Activity ->
Taking the listing below, restate word for word each line from the line with "The tool may" to the line with "slurry nozzle cleaned", ends included, and stop there.

+---+

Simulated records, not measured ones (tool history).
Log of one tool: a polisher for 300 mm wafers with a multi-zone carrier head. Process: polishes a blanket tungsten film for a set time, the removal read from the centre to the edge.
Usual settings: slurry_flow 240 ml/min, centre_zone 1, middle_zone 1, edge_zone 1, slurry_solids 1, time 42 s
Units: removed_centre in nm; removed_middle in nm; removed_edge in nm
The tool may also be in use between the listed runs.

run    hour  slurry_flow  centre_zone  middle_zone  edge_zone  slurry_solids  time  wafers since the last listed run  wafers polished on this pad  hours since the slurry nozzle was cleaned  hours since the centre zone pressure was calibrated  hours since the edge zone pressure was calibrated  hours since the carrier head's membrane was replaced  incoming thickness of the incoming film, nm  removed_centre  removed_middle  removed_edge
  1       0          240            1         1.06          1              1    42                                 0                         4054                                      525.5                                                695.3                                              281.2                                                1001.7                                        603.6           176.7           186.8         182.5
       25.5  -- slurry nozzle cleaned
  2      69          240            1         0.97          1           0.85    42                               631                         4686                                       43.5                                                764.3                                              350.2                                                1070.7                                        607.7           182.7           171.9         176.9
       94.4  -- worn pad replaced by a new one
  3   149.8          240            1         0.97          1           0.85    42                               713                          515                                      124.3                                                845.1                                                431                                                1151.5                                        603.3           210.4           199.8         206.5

+---+

Exercise solution ->
The tool may also be in use between the listed runs.

run    hour  slurry_flow  centre_zone  middle_zone  edge_zone  slurry_solids  time  wafers since the last listed run  wafers polished on this pad  hours since the slurry nozzle was cleaned  hours since the centre zone pressure was calibrated  hours since the edge zone pressure was calibrated  hours since the carrier head's membrane was replaced  incoming thickness of the incoming film, nm  removed_centre  removed_middle  removed_edge
  1       0          240            1         1.06          1              1    42                                 0                         4054                                      525.5                                                695.3                                              281.2                                                1001.7                                        603.6           176.7           186.8         182.5
       25.5  -- slurry nozzle cleaned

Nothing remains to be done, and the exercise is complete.